Start of Block
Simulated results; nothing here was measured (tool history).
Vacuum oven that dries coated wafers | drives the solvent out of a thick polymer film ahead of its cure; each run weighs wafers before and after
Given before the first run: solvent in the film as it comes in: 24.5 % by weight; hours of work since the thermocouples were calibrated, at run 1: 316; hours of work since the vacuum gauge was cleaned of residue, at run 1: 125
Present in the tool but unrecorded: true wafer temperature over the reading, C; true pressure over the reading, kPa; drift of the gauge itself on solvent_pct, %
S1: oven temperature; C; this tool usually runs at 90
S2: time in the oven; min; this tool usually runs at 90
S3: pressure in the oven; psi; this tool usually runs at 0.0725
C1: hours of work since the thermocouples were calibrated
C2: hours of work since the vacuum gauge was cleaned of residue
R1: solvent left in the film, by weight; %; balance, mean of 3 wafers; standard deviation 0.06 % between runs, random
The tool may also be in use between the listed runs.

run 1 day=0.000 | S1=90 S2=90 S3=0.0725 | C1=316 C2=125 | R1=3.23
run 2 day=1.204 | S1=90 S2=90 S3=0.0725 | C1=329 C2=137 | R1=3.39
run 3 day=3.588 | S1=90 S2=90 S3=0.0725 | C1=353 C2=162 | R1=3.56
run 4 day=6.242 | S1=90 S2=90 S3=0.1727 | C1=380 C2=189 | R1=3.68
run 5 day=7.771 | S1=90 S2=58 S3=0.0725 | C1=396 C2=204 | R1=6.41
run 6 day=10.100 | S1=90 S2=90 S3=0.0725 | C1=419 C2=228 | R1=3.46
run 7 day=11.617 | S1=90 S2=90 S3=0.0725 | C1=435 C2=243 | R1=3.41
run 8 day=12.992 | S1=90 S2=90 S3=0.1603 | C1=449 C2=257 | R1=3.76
End of Block

WORK REQUEST: In the reply, include exactly the lines from the beginning of the entries above through the line holding "Given before the", and nothing besides.

RESPONSE:
Simulated results; nothing here was measured (tool history).
Vacuum oven that dries coated wafers | drives the solvent out of a thick polymer film ahead of its cure; each run weighs wafers before and after
Given before the first run: solvent in the film as it comes in: 24.5 % by weight; hours of work since the thermocouples were calibrated, at run 1: 316; hours of work since the vacuum gauge was cleaned of residue, at run 1: 125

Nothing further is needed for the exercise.